▶ Exercise:
The whole listing is to be reproduced exactly as given.

▶ Given entries:
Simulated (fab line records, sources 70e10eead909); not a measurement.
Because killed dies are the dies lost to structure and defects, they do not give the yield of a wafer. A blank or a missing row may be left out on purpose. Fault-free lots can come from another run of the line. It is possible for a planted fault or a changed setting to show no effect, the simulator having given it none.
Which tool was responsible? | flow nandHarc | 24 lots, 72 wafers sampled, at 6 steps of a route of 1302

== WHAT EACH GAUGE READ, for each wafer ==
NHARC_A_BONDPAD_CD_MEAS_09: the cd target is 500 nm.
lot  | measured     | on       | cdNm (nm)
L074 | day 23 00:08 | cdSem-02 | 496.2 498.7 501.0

▶ Task answer:
Simulated (fab line records, sources 70e10eead909); not a measurement.
Because killed dies are the dies lost to structure and defects, they do not give the yield of a wafer. A blank or a missing row may be left out on purpose. Fault-free lots can come from another run of the line. It is possible for a planted fault or a changed setting to show no effect, the simulator having given it none.
Which tool was responsible? | flow nandHarc | 24 lots, 72 wafers sampled, at 6 steps of a route of 1302

== WHAT EACH GAUGE READ, for each wafer ==
NHARC_A_BONDPAD_CD_MEAS_09: the cd target is 500 nm.
lot  | measured     | on       | cdNm (nm)
L074 | day 23 00:08 | cdSem-02 | 496.2 498.7 501.0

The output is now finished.